#### [Data extract]
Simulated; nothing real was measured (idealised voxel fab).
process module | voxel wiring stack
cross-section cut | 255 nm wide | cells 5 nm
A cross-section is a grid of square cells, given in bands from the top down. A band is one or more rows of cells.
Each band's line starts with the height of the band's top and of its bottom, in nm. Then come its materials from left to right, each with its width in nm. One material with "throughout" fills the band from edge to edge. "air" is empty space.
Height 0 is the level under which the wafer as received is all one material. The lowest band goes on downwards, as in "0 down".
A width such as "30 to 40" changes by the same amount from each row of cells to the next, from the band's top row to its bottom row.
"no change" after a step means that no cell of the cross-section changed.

#### [Assigned task]
Repeat the entries exactly as they appear.

#### [Response area]
Simulated; nothing real was measured (idealised voxel fab).
process module | voxel wiring stack
cross-section cut | 255 nm wide | cells 5 nm
A cross-section is a grid of square cells, given in bands from the top down. A band is one or more rows of cells.
Each band's line starts with the height of the band's top and of its bottom, in nm. Then come its materials from left to right, each with its width in nm. One material with "throughout" fills the band from edge to edge. "air" is empty space.
Height 0 is the level under which the wafer as received is all one material. The lowest band goes on downwards, as in "0 down".
A width such as "30 to 40" changes by the same amount from each row of cells to the next, from the band's top row to its bottom row.
"no change" after a step means that no cell of the cross-section changed.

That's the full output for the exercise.